Required action:
Please print only the top portion of the entries below, ending with the line that contains "Log of one tool: transfer", exactly as written.

===============

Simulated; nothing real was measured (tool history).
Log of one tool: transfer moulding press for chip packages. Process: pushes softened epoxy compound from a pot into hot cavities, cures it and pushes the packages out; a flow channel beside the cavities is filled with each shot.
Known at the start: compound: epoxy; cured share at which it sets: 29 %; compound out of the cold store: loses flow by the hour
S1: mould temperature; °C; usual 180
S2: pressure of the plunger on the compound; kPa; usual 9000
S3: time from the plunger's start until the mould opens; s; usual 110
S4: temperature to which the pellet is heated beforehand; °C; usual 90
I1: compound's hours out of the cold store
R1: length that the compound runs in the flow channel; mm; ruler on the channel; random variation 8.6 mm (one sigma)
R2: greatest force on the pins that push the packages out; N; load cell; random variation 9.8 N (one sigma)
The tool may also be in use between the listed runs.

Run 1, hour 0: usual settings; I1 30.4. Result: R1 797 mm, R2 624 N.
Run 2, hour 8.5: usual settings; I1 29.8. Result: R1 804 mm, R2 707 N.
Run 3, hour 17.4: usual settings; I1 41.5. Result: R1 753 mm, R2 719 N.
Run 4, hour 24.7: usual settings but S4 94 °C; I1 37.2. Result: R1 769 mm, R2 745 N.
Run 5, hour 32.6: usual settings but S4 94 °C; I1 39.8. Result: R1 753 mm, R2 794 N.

===============

Answer area:
Simulated; nothing real was measured (tool history).
Log of one tool: transfer moulding press for chip packages. Process: pushes softened epoxy compound from a pot into hot cavities, cures it and pushes the packages out; a flow channel beside the cavities is filled with each shot.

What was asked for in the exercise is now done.